▶ **ASSIGNMENT**: Give the records again in full, exactly as they are.

.....

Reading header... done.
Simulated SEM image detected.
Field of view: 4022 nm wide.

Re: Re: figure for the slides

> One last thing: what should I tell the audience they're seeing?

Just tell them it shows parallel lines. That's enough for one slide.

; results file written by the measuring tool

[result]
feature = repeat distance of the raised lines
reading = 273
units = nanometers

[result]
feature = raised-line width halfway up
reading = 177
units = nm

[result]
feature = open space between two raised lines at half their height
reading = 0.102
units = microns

.....

▶ **TASK RESULT**:
Reading header... done.
Simulated SEM image detected.
Field of view: 4022 nm wide.

Re: Re: figure for the slides

> One last thing: what should I tell the audience they're seeing?

Just tell them it shows parallel lines. That's enough for one slide.

; results file written by the measuring tool

[result]
feature = repeat distance of the raised lines
reading = 273
units = nanometers

[result]
feature = raised-line width halfway up
reading = 177
units = nm

[result]
feature = open space between two raised lines at half their height
reading = 0.102
units = microns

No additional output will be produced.